### REQUIRED ACTION
What do the lines say, reproduced word for word, from the first of the entries below through the line bearing "Chamber matching |"?

### RECORDS SHOWN
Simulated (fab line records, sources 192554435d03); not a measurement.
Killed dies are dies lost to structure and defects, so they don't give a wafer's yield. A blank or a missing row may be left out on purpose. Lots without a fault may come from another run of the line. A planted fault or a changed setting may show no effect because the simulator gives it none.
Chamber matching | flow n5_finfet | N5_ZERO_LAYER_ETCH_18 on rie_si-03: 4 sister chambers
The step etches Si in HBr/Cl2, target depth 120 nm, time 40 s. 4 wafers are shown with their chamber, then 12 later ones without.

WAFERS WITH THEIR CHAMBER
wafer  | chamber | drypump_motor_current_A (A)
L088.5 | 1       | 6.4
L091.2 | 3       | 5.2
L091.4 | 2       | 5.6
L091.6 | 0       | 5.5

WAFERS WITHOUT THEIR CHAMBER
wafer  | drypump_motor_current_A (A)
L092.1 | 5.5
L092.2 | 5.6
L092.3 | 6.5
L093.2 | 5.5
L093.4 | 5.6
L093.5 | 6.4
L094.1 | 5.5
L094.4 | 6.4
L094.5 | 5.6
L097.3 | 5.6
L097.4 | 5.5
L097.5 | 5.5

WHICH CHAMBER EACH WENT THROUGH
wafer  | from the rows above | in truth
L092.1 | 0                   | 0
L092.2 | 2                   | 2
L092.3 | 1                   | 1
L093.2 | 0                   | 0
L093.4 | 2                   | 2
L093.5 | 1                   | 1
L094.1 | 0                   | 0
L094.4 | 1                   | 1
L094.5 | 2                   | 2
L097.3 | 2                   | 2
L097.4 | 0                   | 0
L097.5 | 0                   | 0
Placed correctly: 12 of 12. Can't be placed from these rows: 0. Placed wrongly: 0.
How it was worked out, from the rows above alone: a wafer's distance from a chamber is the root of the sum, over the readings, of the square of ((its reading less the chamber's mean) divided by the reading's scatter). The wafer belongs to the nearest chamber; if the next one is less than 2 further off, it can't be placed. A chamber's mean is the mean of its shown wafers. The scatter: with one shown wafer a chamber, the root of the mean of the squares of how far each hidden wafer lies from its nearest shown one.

### EXERCISE SOLUTION
Simulated (fab line records, sources 192554435d03); not a measurement.
Killed dies are dies lost to structure and defects, so they don't give a wafer's yield. A blank or a missing row may be left out on purpose. Lots without a fault may come from another run of the line. A planted fault or a changed setting may show no effect because the simulator gives it none.
Chamber matching | flow n5_finfet | N5_ZERO_LAYER_ETCH_18 on rie_si-03: 4 sister chambers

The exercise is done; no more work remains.